★ ★ ★ ★ ★

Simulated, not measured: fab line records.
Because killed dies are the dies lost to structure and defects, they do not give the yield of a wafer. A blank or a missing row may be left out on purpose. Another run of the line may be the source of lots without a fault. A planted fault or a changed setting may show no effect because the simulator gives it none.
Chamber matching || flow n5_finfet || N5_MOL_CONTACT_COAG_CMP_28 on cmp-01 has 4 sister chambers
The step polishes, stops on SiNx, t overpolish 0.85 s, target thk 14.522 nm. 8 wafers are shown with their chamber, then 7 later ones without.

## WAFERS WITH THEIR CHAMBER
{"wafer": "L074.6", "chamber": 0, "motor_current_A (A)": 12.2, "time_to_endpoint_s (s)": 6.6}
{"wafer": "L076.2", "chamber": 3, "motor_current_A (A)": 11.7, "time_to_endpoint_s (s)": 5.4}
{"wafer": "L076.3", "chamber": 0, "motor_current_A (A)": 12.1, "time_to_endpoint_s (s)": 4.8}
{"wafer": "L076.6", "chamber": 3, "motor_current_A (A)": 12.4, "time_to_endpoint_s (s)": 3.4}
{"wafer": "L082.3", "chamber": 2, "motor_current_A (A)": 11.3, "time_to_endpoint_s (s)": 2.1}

★ ★ ★ ★ ★

Work task:
Repeat the listing in full so that each line matches exactly.

Solution:
Simulated, not measured: fab line records.
Because killed dies are the dies lost to structure and defects, they do not give the yield of a wafer. A blank or a missing row may be left out on purpose. Another run of the line may be the source of lots without a fault. A planted fault or a changed setting may show no effect because the simulator gives it none.
Chamber matching || flow n5_finfet || N5_MOL_CONTACT_COAG_CMP_28 on cmp-01 has 4 sister chambers
The step polishes, stops on SiNx, t overpolish 0.85 s, target thk 14.522 nm. 8 wafers are shown with their chamber, then 7 later ones without.

## WAFERS WITH THEIR CHAMBER
{"wafer": "L074.6", "chamber": 0, "motor_current_A (A)": 12.2, "time_to_endpoint_s (s)": 6.6}
{"wafer": "L076.2", "chamber": 3, "motor_current_A (A)": 11.7, "time_to_endpoint_s (s)": 5.4}
{"wafer": "L076.3", "chamber": 0, "motor_current_A (A)": 12.1, "time_to_endpoint_s (s)": 4.8}
{"wafer": "L076.6", "chamber": 3, "motor_current_A (A)": 12.4, "time_to_endpoint_s (s)": 3.4}
{"wafer": "L082.3", "chamber": 2, "motor_current_A (A)": 11.3, "time_to_endpoint_s (s)": 2.1}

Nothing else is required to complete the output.